Provided information –
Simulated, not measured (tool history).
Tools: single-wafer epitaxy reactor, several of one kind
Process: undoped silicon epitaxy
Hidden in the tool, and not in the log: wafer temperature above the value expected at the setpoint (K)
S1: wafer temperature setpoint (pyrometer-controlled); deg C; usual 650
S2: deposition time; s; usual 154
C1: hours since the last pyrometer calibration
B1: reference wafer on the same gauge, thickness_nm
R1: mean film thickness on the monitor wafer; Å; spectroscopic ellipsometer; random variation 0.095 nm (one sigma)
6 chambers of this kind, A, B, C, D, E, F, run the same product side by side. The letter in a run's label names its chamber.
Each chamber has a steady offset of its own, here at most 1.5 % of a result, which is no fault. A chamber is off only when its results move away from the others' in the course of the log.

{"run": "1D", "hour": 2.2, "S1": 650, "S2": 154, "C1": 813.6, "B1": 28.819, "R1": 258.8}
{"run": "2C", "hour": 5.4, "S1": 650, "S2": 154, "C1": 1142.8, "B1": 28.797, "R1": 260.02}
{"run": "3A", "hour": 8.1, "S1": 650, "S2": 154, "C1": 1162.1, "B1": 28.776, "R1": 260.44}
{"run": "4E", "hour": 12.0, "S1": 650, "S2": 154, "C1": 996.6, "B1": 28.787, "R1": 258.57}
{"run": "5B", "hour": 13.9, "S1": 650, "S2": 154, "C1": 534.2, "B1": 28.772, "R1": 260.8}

Assigned task –
Exactly as written, repeat each line from the beginning of the data above to the line containing "Hidden in the", inclusive.

Response area –
Simulated, not measured (tool history).
Tools: single-wafer epitaxy reactor, several of one kind
Process: undoped silicon epitaxy
Hidden in the tool, and not in the log: wafer temperature above the value expected at the setpoint (K)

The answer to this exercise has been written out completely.